### [Required action]
Look in the material below for the line holding "S1: temperature setpoint". Set it down exactly, with each later line up to and including the line holding "B: thermometer replaced".

=== Begin Enclosure ===

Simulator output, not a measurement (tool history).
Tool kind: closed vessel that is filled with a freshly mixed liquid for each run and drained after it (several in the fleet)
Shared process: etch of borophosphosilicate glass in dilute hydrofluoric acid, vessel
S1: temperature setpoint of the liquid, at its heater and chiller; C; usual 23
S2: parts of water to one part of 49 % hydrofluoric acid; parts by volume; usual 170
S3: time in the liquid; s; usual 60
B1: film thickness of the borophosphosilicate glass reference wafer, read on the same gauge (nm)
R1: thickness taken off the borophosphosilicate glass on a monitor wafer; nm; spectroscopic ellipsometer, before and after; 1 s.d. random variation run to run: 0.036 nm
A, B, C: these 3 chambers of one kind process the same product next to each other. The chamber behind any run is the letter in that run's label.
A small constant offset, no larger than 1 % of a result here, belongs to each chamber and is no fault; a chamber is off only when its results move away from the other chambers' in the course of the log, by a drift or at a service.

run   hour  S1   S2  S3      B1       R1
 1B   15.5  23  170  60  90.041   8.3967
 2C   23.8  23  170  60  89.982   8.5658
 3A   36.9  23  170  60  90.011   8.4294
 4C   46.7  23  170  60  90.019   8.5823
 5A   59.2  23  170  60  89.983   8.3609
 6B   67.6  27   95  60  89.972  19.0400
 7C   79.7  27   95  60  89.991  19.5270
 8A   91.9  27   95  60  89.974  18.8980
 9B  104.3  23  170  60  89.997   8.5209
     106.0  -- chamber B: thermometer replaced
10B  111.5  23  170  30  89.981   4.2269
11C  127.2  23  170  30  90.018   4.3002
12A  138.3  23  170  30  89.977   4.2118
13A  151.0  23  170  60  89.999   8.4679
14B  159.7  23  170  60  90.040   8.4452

=== End Enclosure ===

### [Written reply]
S1: temperature setpoint of the liquid, at its heater and chiller; C; usual 23
S2: parts of water to one part of 49 % hydrofluoric acid; parts by volume; usual 170
S3: time in the liquid; s; usual 60
B1: film thickness of the borophosphosilicate glass reference wafer, read on the same gauge (nm)
R1: thickness taken off the borophosphosilicate glass on a monitor wafer; nm; spectroscopic ellipsometer, before and after; 1 s.d. random variation run to run: 0.036 nm
A, B, C: these 3 chambers of one kind process the same product next to each other. The chamber behind any run is the letter in that run's label.
A small constant offset, no larger than 1 % of a result here, belongs to each chamber and is no fault; a chamber is off only when its results move away from the other chambers' in the course of the log, by a drift or at a service.

run   hour  S1   S2  S3      B1       R1
 1B   15.5  23  170  60  90.041   8.3967
 2C   23.8  23  170  60  89.982   8.5658
 3A   36.9  23  170  60  90.011   8.4294
 4C   46.7  23  170  60  90.019   8.5823
 5A   59.2  23  170  60  89.983   8.3609
 6B   67.6  27   95  60  89.972  19.0400
 7C   79.7  27   95  60  89.991  19.5270
 8A   91.9  27   95  60  89.974  18.8980
 9B  104.3  23  170  60  89.997   8.5209
     106.0  -- chamber B: thermometer replaced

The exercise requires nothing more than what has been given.